Every line from the beginning of the records below up to the one holding "Here you go: 322" should be quoted exactly; leave out the rest.

○ ○ ○ ○ ○ ○ ○

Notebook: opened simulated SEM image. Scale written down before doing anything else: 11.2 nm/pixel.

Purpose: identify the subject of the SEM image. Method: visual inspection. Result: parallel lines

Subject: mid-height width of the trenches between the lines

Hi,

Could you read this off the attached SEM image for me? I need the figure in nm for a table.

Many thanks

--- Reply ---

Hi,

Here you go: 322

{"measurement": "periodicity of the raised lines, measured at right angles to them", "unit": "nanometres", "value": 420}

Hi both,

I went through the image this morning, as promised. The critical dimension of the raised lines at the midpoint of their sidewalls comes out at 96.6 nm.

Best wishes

○ ○ ○ ○ ○ ○ ○

[EXPECTED ANSWER]
Notebook: opened simulated SEM image. Scale written down before doing anything else: 11.2 nm/pixel.

Purpose: identify the subject of the SEM image. Method: visual inspection. Result: parallel lines

Subject: mid-height width of the trenches between the lines

Hi,

Could you read this off the attached SEM image for me? I need the figure in nm for a table.

Many thanks

--- Reply ---

Hi,

Here you go: 322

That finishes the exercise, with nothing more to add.